▸ **Listed records**:
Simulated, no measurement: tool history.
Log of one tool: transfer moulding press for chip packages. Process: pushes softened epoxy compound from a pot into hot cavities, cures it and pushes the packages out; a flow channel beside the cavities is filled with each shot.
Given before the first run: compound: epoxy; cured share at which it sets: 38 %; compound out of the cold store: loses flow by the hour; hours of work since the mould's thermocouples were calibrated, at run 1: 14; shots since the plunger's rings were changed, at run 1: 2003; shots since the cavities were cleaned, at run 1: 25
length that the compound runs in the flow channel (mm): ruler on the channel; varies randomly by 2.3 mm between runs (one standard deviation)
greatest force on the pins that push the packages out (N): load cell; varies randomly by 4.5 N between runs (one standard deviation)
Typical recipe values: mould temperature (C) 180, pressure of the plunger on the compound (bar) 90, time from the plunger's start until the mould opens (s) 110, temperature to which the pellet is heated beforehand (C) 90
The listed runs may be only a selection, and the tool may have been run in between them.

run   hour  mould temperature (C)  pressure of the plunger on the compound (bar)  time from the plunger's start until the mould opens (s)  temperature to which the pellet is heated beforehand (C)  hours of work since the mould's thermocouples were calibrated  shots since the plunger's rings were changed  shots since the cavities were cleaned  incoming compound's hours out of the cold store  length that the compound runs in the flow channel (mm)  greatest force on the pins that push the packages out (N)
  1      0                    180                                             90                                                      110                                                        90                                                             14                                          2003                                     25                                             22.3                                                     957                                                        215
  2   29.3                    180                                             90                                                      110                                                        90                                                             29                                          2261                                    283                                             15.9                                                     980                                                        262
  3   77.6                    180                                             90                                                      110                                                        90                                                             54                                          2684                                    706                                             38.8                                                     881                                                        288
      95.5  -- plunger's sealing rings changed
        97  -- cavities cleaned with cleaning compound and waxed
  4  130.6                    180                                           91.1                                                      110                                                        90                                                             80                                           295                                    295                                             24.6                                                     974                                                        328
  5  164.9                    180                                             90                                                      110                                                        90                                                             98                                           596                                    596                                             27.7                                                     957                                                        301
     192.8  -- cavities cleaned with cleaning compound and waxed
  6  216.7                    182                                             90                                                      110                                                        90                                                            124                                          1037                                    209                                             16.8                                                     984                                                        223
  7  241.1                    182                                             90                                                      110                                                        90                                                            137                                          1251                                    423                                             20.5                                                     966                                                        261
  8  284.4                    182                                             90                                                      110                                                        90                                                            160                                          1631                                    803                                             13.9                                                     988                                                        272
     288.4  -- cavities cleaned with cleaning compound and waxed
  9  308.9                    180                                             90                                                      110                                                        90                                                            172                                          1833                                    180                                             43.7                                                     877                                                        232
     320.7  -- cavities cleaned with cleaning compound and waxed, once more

▸ **Assignment**:
Going back over the entries above, copy word for word every line from the one that has "N between runs (one standard deviation)" on through the one that has "The listed runs".

▸ **Response box**:
greatest force on the pins that push the packages out (N): load cell; varies randomly by 4.5 N between runs (one standard deviation)
Typical recipe values: mould temperature (C) 180, pressure of the plunger on the compound (bar) 90, time from the plunger's start until the mould opens (s) 110, temperature to which the pellet is heated beforehand (C) 90
The listed runs may be only a selection, and the tool may have been run in between them.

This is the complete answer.